Exercise:
The entries shown below should be output exactly as they appear.

Source information:

>>

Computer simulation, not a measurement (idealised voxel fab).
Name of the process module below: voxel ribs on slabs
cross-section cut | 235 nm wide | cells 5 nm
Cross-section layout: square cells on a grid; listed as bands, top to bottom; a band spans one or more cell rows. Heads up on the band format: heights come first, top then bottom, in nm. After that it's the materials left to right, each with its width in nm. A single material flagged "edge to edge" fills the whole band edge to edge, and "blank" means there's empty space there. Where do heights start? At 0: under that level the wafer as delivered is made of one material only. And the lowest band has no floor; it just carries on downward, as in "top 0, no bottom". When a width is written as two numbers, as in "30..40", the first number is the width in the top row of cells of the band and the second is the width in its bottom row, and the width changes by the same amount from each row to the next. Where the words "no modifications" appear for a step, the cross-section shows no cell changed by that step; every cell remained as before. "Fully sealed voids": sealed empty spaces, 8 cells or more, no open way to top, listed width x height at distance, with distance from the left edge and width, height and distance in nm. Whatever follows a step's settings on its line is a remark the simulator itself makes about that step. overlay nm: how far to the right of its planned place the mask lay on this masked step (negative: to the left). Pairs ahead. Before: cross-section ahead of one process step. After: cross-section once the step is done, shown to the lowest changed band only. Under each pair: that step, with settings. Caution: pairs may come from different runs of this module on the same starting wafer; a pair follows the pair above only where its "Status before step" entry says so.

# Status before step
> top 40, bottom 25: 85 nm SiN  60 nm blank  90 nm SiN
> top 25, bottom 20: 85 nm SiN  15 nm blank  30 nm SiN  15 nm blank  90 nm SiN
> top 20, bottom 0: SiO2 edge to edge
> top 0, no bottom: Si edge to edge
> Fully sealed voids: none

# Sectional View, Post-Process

<<

Written solution:
Computer simulation, not a measurement (idealised voxel fab).
Name of the process module below: voxel ribs on slabs
cross-section cut | 235 nm wide | cells 5 nm
Cross-section layout: square cells on a grid; listed as bands, top to bottom; a band spans one or more cell rows. Heads up on the band format: heights come first, top then bottom, in nm. After that it's the materials left to right, each with its width in nm. A single material flagged "edge to edge" fills the whole band edge to edge, and "blank" means there's empty space there. Where do heights start? At 0: under that level the wafer as delivered is made of one material only. And the lowest band has no floor; it just carries on downward, as in "top 0, no bottom". When a width is written as two numbers, as in "30..40", the first number is the width in the top row of cells of the band and the second is the width in its bottom row, and the width changes by the same amount from each row to the next. Where the words "no modifications" appear for a step, the cross-section shows no cell changed by that step; every cell remained as before. "Fully sealed voids": sealed empty spaces, 8 cells or more, no open way to top, listed width x height at distance, with distance from the left edge and width, height and distance in nm. Whatever follows a step's settings on its line is a remark the simulator itself makes about that step. overlay nm: how far to the right of its planned place the mask lay on this masked step (negative: to the left). Pairs ahead. Before: cross-section ahead of one process step. After: cross-section once the step is done, shown to the lowest changed band only. Under each pair: that step, with settings. Caution: pairs may come from different runs of this module on the same starting wafer; a pair follows the pair above only where its "Status before step" entry says so.

# Status before step
> top 40, bottom 25: 85 nm SiN  60 nm blank  90 nm SiN
> top 25, bottom 20: 85 nm SiN  15 nm blank  30 nm SiN  15 nm blank  90 nm SiN
> top 20, bottom 0: SiO2 edge to edge
> top 0, no bottom: Si edge to edge
> Fully sealed voids: none

# Sectional View, Post-Process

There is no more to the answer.